Task item –
Every entry needs to appear again exactly as written below.

Given information below:
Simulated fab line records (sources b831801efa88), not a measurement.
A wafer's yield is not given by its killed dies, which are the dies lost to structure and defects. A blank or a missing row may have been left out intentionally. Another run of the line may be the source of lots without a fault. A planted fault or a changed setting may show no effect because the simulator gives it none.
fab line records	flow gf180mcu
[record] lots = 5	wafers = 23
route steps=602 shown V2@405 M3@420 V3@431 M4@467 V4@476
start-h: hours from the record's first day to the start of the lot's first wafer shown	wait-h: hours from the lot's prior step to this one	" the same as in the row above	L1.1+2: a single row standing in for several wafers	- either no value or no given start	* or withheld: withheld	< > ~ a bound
End of Given information.

Solution –
Simulated fab line records (sources b831801efa88), not a measurement.
A wafer's yield is not given by its killed dies, which are the dies lost to structure and defects. A blank or a missing row may have been left out intentionally. Another run of the line may be the source of lots without a fault. A planted fault or a changed setting may show no effect because the simulator gives it none.
fab line records	flow gf180mcu
[record] lots = 5	wafers = 23
route steps=602 shown V2@405 M3@420 V3@431 M4@467 V4@476
start-h: hours from the record's first day to the start of the lot's first wafer shown	wait-h: hours from the lot's prior step to this one	" the same as in the row above	L1.1+2: a single row standing in for several wafers	- either no value or no given start	* or withheld: withheld	< > ~ a bound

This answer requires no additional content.